################

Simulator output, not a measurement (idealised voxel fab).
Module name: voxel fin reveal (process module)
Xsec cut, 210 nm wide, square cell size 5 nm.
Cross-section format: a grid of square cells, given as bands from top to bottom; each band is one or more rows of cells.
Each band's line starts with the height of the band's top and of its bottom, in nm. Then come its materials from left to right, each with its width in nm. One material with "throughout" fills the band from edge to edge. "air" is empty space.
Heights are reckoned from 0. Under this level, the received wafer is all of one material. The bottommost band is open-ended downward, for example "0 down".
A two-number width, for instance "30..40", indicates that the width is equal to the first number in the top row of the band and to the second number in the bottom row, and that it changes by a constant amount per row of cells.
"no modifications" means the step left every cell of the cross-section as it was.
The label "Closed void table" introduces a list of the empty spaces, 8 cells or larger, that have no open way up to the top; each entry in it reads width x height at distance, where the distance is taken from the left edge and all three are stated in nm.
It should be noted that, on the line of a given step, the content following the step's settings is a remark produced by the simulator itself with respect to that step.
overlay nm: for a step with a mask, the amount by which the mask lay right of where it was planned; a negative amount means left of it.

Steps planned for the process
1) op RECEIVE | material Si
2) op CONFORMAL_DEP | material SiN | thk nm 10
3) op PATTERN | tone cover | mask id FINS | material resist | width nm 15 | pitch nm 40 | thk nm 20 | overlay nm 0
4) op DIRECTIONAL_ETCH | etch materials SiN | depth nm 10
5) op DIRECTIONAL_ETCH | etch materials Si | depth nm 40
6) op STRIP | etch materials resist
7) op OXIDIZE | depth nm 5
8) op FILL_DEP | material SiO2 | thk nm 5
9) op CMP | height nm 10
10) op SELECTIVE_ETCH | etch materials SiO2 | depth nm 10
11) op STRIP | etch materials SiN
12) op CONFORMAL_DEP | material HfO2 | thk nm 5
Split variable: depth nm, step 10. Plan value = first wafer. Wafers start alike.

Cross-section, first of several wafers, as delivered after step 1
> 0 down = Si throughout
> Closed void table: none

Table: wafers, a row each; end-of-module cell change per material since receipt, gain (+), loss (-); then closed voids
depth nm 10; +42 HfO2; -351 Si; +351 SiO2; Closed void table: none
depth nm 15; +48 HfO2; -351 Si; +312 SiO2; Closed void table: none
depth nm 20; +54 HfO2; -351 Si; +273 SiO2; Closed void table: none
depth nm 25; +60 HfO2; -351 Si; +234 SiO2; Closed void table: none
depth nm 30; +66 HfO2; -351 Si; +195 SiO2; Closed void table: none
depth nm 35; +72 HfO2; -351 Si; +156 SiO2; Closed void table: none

################

BRIEF = The lines above, from the start of the records through the one containing "cross-section as it was.", are to be printed exactly, and nothing else is to be included.

REPLY =
Simulator output, not a measurement (idealised voxel fab).
Module name: voxel fin reveal (process module)
Xsec cut, 210 nm wide, square cell size 5 nm.
Cross-section format: a grid of square cells, given as bands from top to bottom; each band is one or more rows of cells.
Each band's line starts with the height of the band's top and of its bottom, in nm. Then come its materials from left to right, each with its width in nm. One material with "throughout" fills the band from edge to edge. "air" is empty space.
Heights are reckoned from 0. Under this level, the received wafer is all of one material. The bottommost band is open-ended downward, for example "0 down".
A two-number width, for instance "30..40", indicates that the width is equal to the first number in the top row of the band and to the second number in the bottom row, and that it changes by a constant amount per row of cells.
"no modifications" means the step left every cell of the cross-section as it was.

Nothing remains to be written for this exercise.